### Assignment
Write the data out again so that it matches word for word.

### Supplied data
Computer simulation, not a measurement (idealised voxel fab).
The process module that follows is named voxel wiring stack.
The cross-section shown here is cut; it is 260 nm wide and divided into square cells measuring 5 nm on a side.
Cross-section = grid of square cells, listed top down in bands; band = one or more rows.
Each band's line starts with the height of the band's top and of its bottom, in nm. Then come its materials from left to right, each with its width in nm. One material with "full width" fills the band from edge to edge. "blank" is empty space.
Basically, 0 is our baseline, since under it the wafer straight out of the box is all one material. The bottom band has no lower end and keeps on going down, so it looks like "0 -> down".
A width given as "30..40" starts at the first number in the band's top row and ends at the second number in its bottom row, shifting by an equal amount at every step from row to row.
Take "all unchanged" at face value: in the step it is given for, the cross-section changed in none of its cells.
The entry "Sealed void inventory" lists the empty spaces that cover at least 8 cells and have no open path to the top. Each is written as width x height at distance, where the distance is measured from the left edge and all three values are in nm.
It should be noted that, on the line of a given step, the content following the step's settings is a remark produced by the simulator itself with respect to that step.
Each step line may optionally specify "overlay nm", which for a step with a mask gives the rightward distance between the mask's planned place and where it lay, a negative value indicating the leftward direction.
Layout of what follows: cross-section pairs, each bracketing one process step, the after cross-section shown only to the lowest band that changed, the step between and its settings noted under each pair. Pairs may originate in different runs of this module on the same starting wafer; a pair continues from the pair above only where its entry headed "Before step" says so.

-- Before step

### Response
Computer simulation, not a measurement (idealised voxel fab).
The process module that follows is named voxel wiring stack.
The cross-section shown here is cut; it is 260 nm wide and divided into square cells measuring 5 nm on a side.
Cross-section = grid of square cells, listed top down in bands; band = one or more rows.
Each band's line starts with the height of the band's top and of its bottom, in nm. Then come its materials from left to right, each with its width in nm. One material with "full width" fills the band from edge to edge. "blank" is empty space.
Basically, 0 is our baseline, since under it the wafer straight out of the box is all one material. The bottom band has no lower end and keeps on going down, so it looks like "0 -> down".
A width given as "30..40" starts at the first number in the band's top row and ends at the second number in its bottom row, shifting by an equal amount at every step from row to row.
Take "all unchanged" at face value: in the step it is given for, the cross-section changed in none of its cells.
The entry "Sealed void inventory" lists the empty spaces that cover at least 8 cells and have no open path to the top. Each is written as width x height at distance, where the distance is measured from the left edge and all three values are in nm.
It should be noted that, on the line of a given step, the content following the step's settings is a remark produced by the simulator itself with respect to that step.
Each step line may optionally specify "overlay nm", which for a step with a mask gives the rightward distance between the mask's planned place and where it lay, a negative value indicating the leftward direction.
Layout of what follows: cross-section pairs, each bracketing one process step, the after cross-section shown only to the lowest band that changed, the step between and its settings noted under each pair. Pairs may originate in different runs of this module on the same starting wafer; a pair continues from the pair above only where its entry headed "Before step" says so.

-- Before step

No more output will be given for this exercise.